*Work instruction*
Where the records below reach the line containing "Si edge to edge", start transcribing, and end with the line containing "0, no change.", exactly and with nothing else added.

*Extracted records*
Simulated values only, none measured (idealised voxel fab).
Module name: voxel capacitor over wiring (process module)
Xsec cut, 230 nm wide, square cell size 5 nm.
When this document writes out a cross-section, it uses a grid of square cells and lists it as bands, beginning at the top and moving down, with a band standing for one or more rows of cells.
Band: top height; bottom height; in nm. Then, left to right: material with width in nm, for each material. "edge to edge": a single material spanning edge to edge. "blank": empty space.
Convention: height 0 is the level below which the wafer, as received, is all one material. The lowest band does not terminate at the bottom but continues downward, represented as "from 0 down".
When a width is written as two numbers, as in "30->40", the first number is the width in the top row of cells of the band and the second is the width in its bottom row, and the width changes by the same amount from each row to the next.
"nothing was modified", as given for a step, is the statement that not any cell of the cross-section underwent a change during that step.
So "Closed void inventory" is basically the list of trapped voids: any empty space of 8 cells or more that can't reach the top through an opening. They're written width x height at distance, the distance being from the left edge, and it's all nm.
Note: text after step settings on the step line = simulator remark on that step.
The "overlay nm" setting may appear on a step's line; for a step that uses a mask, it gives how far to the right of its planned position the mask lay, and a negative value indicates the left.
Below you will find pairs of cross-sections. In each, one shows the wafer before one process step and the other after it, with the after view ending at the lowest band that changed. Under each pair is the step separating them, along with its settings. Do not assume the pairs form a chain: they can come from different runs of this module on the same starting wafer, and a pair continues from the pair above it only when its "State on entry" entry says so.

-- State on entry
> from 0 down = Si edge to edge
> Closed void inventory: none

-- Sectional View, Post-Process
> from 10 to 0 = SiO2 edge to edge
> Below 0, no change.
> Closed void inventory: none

*Task response*
> from 0 down = Si edge to edge
> Closed void inventory: none

-- Sectional View, Post-Process
> from 10 to 0 = SiO2 edge to edge
> Below 0, no change.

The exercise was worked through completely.